Copy out all the data, word for word.

Information supplied:
┄┄┄┄┄┄┄┄┄┄

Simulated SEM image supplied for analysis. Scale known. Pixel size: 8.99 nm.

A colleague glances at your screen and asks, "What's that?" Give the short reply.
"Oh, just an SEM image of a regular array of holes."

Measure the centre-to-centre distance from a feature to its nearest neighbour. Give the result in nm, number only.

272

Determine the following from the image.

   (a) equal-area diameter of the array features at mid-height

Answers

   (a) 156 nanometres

┄┄┄┄┄┄┄┄┄┄

Task response:
Simulated SEM image supplied for analysis. Scale known. Pixel size: 8.99 nm.

A colleague glances at your screen and asks, "What's that?" Give the short reply.
"Oh, just an SEM image of a regular array of holes."

Measure the centre-to-centre distance from a feature to its nearest neighbour. Give the result in nm, number only.

272

Determine the following from the image.

   (a) equal-area diameter of the array features at mid-height

Answers

   (a) 156 nanometres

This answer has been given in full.